(REQUIREMENT)
The lines to be extracted run from the start of the listing through the line containing "<tr><td>The equal-area diameter"; copy them exactly and nothing else.

(EXERCISE DATA)
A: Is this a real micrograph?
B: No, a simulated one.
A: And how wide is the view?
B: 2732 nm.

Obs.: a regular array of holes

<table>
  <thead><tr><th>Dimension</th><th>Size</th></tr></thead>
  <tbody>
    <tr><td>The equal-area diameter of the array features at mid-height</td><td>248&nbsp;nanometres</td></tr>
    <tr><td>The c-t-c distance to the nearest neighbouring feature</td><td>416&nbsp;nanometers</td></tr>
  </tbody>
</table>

(EXPECTED ANSWER)
A: Is this a real micrograph?
B: No, a simulated one.
A: And how wide is the view?
B: 2732 nm.

Obs.: a regular array of holes

<table>
  <thead><tr><th>Dimension</th><th>Size</th></tr></thead>
  <tbody>
    <tr><td>The equal-area diameter of the array features at mid-height</td><td>248&nbsp;nanometres</td></tr>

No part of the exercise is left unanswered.